Assigned task |
Go through the entries below from the first line and transcribe each one exactly, ending with the line that contains "Square cells in".

═══

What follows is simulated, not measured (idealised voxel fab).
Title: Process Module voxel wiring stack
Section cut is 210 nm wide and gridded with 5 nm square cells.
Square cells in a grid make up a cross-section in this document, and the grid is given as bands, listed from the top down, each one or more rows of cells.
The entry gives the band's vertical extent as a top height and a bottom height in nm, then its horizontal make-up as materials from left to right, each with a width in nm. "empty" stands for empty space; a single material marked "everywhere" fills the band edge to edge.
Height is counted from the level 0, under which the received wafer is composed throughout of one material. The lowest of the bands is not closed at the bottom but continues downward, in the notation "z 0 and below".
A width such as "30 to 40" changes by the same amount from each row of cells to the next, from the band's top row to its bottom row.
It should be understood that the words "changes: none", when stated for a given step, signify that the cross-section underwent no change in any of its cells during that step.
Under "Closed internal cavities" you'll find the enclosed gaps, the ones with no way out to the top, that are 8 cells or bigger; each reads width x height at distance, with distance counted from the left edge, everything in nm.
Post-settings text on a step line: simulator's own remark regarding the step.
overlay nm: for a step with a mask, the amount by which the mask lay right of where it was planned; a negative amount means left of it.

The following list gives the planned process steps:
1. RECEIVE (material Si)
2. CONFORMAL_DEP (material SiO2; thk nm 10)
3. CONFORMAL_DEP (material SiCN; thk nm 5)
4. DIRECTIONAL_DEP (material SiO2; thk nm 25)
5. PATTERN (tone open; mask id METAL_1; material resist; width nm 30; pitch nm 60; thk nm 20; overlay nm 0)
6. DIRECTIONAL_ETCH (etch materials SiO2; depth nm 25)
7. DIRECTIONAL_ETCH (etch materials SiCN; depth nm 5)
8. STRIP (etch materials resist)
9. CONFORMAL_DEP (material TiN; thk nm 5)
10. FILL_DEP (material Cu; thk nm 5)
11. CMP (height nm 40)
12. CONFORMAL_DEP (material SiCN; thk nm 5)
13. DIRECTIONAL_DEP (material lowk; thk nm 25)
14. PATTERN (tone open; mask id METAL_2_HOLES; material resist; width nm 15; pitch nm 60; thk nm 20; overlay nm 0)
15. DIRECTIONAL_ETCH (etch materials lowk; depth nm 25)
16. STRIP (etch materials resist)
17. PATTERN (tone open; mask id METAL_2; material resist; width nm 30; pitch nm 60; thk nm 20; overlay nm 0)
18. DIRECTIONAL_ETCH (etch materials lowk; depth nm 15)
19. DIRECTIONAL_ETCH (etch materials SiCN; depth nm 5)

═══

Worked solution |
What follows is simulated, not measured (idealised voxel fab).
Title: Process Module voxel wiring stack
Section cut is 210 nm wide and gridded with 5 nm square cells.
Square cells in a grid make up a cross-section in this document, and the grid is given as bands, listed from the top down, each one or more rows of cells.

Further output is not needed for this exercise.